*Work order*:
The lines from the top of the records below through the one containing "left image edge" are to be transcribed exactly, and nothing else is to be added.

### Supplied data
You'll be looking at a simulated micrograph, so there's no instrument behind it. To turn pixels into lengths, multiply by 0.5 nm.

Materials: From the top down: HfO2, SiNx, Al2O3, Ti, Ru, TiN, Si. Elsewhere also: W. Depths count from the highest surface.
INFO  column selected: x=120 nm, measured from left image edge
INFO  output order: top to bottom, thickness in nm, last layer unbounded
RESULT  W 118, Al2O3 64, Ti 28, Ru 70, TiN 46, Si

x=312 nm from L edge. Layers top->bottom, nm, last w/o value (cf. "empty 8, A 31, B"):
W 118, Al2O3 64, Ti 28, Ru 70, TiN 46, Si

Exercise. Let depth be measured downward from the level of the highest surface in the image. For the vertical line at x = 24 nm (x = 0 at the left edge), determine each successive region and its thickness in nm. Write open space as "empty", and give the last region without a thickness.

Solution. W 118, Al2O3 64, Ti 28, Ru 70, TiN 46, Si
######

*Response area*:
You'll be looking at a simulated micrograph, so there's no instrument behind it. To turn pixels into lengths, multiply by 0.5 nm.

Materials: From the top down: HfO2, SiNx, Al2O3, Ti, Ru, TiN, Si. Elsewhere also: W. Depths count from the highest surface.
INFO  column selected: x=120 nm, measured from left image edge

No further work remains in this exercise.